» **Record excerpts**:
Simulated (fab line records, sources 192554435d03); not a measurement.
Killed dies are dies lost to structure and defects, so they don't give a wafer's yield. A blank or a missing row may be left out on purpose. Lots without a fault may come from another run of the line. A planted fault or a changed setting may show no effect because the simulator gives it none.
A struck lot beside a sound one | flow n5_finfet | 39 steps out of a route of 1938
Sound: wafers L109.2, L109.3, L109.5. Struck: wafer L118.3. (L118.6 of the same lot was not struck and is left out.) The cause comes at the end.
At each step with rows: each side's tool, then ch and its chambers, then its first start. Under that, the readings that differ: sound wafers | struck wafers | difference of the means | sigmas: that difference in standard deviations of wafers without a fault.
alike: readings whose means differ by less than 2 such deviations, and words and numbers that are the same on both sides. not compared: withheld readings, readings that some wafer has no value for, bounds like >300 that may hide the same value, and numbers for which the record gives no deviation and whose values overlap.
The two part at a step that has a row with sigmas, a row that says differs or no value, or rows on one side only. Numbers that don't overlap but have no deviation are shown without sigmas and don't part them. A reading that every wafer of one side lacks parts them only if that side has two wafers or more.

» **Work order**: Would you restate all of the material, word for word?

» **Exercise response**:
Simulated (fab line records, sources 192554435d03); not a measurement.
Killed dies are dies lost to structure and defects, so they don't give a wafer's yield. A blank or a missing row may be left out on purpose. Lots without a fault may come from another run of the line. A planted fault or a changed setting may show no effect because the simulator gives it none.
A struck lot beside a sound one | flow n5_finfet | 39 steps out of a route of 1938
Sound: wafers L109.2, L109.3, L109.5. Struck: wafer L118.3. (L118.6 of the same lot was not struck and is left out.) The cause comes at the end.
At each step with rows: each side's tool, then ch and its chambers, then its first start. Under that, the readings that differ: sound wafers | struck wafers | difference of the means | sigmas: that difference in standard deviations of wafers without a fault.
alike: readings whose means differ by less than 2 such deviations, and words and numbers that are the same on both sides. not compared: withheld readings, readings that some wafer has no value for, bounds like >300 that may hide the same value, and numbers for which the record gives no deviation and whose values overlap.
The two part at a step that has a row with sigmas, a row that says differs or no value, or rows on one side only. Numbers that don't overlap but have no deviation are shown without sigmas and don't part them. A reading that every wafer of one side lacks parts them only if that side has two wafers or more.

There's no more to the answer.